^^^^

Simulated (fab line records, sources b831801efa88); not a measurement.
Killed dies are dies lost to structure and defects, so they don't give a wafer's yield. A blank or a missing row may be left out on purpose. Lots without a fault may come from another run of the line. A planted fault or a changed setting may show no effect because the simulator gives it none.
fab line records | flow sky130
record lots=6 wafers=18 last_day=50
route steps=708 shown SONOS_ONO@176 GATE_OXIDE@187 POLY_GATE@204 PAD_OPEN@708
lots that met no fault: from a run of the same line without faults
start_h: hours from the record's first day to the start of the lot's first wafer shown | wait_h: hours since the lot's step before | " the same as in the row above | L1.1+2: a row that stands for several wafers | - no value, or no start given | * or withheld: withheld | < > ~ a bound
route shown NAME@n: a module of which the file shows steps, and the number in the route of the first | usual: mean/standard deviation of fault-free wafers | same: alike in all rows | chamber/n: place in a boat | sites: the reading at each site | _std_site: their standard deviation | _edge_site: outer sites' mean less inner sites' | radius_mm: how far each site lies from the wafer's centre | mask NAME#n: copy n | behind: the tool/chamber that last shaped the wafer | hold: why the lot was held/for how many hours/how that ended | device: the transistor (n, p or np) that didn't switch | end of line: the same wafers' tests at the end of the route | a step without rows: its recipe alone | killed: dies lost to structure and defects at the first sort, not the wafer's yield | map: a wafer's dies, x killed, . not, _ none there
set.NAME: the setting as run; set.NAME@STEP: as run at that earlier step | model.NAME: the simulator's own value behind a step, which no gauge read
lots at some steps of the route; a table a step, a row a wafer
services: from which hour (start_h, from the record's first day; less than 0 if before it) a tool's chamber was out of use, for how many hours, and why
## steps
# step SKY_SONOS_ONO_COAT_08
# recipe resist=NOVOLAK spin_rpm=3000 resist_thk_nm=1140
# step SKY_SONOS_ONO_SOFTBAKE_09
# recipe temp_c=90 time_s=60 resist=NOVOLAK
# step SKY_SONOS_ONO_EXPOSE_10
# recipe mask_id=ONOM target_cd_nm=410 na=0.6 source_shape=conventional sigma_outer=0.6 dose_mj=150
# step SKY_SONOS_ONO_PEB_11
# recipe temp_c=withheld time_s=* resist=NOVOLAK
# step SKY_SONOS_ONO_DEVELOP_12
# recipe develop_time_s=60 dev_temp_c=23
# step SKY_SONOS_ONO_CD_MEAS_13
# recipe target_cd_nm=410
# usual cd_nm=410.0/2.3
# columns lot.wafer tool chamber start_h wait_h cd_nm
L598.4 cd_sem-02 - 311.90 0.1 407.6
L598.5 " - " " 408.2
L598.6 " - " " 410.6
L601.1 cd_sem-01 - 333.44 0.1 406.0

^^^^

→ Assignment: Could you retype exactly the lines above, starting at the line that contains "route steps=708 shown" and ending at the line that contains "route shown NAME@n: a", and nothing more?

→ Your response:
route steps=708 shown SONOS_ONO@176 GATE_OXIDE@187 POLY_GATE@204 PAD_OPEN@708
lots that met no fault: from a run of the same line without faults
start_h: hours from the record's first day to the start of the lot's first wafer shown | wait_h: hours since the lot's step before | " the same as in the row above | L1.1+2: a row that stands for several wafers | - no value, or no start given | * or withheld: withheld | < > ~ a bound
route shown NAME@n: a module of which the file shows steps, and the number in the route of the first | usual: mean/standard deviation of fault-free wafers | same: alike in all rows | chamber/n: place in a boat | sites: the reading at each site | _std_site: their standard deviation | _edge_site: outer sites' mean less inner sites' | radius_mm: how far each site lies from the wafer's centre | mask NAME#n: copy n | behind: the tool/chamber that last shaped the wafer | hold: why the lot was held/for how many hours/how that ended | device: the transistor (n, p or np) that didn't switch | end of line: the same wafers' tests at the end of the route | a step without rows: its recipe alone | killed: dies lost to structure and defects at the first sort, not the wafer's yield | map: a wafer's dies, x killed, . not, _ none there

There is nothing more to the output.